Information supplied

((

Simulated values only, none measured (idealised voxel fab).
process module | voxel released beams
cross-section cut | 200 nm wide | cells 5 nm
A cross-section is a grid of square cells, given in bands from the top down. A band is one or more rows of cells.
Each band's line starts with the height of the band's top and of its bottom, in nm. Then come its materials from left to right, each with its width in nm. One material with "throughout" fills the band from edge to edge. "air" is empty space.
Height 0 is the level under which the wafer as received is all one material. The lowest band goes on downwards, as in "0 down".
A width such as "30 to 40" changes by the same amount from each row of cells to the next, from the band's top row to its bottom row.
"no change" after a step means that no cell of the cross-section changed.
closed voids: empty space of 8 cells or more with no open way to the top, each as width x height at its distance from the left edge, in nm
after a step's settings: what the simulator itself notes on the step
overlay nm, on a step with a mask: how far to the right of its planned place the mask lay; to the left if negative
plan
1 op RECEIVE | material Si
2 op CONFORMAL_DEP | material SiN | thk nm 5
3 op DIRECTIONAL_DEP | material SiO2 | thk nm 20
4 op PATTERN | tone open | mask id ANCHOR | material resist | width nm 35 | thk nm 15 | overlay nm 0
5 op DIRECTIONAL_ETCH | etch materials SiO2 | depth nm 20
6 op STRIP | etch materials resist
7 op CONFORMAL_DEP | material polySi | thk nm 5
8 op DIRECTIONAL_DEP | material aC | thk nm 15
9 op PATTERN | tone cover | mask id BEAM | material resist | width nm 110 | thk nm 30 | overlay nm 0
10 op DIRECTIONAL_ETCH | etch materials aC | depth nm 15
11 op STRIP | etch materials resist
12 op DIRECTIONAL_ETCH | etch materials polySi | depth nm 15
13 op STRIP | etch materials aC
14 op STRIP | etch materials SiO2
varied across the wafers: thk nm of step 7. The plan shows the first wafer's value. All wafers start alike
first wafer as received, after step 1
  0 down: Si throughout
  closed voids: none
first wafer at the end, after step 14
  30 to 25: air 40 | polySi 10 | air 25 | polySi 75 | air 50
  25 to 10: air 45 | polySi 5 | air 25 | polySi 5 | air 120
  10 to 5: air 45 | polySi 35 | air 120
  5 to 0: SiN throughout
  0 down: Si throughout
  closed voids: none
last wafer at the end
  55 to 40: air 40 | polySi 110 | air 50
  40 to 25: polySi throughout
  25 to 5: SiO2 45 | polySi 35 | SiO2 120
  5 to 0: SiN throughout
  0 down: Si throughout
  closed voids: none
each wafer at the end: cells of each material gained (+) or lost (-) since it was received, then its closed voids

))

Work order
Take the listing above and repeat exactly the lines from the one containing "the cross-section changed." through the one containing "11 op STRIP | etch materials resist", both included.

Written reply
"no change" after a step means that no cell of the cross-section changed.
closed voids: empty space of 8 cells or more with no open way to the top, each as width x height at its distance from the left edge, in nm
after a step's settings: what the simulator itself notes on the step
overlay nm, on a step with a mask: how far to the right of its planned place the mask lay; to the left if negative
plan
1 op RECEIVE | material Si
2 op CONFORMAL_DEP | material SiN | thk nm 5
3 op DIRECTIONAL_DEP | material SiO2 | thk nm 20
4 op PATTERN | tone open | mask id ANCHOR | material resist | width nm 35 | thk nm 15 | overlay nm 0
5 op DIRECTIONAL_ETCH | etch materials SiO2 | depth nm 20
6 op STRIP | etch materials resist
7 op CONFORMAL_DEP | material polySi | thk nm 5
8 op DIRECTIONAL_DEP | material aC | thk nm 15
9 op PATTERN | tone cover | mask id BEAM | material resist | width nm 110 | thk nm 30 | overlay nm 0
10 op DIRECTIONAL_ETCH | etch materials aC | depth nm 15
11 op STRIP | etch materials resist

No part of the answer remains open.